PROVIDED RECORDS

※

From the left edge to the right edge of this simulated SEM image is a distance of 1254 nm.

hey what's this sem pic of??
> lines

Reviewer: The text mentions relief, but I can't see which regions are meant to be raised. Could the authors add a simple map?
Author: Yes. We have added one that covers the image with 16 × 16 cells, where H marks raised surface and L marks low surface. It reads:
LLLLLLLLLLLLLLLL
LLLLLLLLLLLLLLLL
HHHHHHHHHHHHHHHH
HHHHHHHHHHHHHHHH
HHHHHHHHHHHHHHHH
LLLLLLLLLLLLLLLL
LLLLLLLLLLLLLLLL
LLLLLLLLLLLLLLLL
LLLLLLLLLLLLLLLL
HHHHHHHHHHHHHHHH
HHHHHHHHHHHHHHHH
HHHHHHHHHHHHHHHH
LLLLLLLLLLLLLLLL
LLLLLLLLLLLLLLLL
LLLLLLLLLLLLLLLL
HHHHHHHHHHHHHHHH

※

ASSIGNMENT
The lines above, from the start of the records through the one containing "Reviewer: The text", are to be printed exactly, and nothing else is to be included.

ANSWER SPACE
From the left edge to the right edge of this simulated SEM image is a distance of 1254 nm.

hey what's this sem pic of??
> lines

Reviewer: The text mentions relief, but I can't see which regions are meant to be raised. Could the authors add a simple map?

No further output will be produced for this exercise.